EXCERPTED DATA:
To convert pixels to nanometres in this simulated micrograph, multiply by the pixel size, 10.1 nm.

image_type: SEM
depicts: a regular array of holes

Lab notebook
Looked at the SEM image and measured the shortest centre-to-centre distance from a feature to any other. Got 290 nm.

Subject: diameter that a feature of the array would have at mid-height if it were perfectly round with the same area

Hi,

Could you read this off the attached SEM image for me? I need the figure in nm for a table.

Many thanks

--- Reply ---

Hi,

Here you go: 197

WORK INSTRUCTION:
Only the lines from the start of the material through the line bearing "Lab notebook" are needed, restated exactly, with both end lines included.

RESULT:
To convert pixels to nanometres in this simulated micrograph, multiply by the pixel size, 10.1 nm.

image_type: SEM
depicts: a regular array of holes

Lab notebook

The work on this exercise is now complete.